Set down every line below, word for word.

◇ ◇ ◇ ◇

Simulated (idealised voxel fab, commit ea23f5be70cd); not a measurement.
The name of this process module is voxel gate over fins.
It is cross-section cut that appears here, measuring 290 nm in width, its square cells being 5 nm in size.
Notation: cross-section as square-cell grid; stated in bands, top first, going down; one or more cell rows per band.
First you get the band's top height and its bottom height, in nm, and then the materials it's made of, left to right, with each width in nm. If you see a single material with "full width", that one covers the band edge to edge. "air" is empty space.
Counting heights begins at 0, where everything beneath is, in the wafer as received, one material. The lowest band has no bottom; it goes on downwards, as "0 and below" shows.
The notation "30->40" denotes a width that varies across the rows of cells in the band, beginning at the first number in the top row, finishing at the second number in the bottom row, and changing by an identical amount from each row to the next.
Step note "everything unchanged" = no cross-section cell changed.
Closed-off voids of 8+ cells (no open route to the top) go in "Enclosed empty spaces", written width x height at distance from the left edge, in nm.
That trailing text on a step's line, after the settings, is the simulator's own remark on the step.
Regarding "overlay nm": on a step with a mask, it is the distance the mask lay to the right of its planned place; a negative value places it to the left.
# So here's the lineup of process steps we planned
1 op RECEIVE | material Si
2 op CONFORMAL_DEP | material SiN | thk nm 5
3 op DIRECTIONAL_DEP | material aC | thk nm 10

◇ ◇ ◇ ◇

**Your solution**
Simulated (idealised voxel fab, commit ea23f5be70cd); not a measurement.
The name of this process module is voxel gate over fins.
It is cross-section cut that appears here, measuring 290 nm in width, its square cells being 5 nm in size.
Notation: cross-section as square-cell grid; stated in bands, top first, going down; one or more cell rows per band.
First you get the band's top height and its bottom height, in nm, and then the materials it's made of, left to right, with each width in nm. If you see a single material with "full width", that one covers the band edge to edge. "air" is empty space.
Counting heights begins at 0, where everything beneath is, in the wafer as received, one material. The lowest band has no bottom; it goes on downwards, as "0 and below" shows.
The notation "30->40" denotes a width that varies across the rows of cells in the band, beginning at the first number in the top row, finishing at the second number in the bottom row, and changing by an identical amount from each row to the next.
Step note "everything unchanged" = no cross-section cell changed.
Closed-off voids of 8+ cells (no open route to the top) go in "Enclosed empty spaces", written width x height at distance from the left edge, in nm.
That trailing text on a step's line, after the settings, is the simulator's own remark on the step.
Regarding "overlay nm": on a step with a mask, it is the distance the mask lay to the right of its planned place; a negative value places it to the left.
# So here's the lineup of process steps we planned
1 op RECEIVE | material Si
2 op CONFORMAL_DEP | material SiN | thk nm 5
3 op DIRECTIONAL_DEP | material aC | thk nm 10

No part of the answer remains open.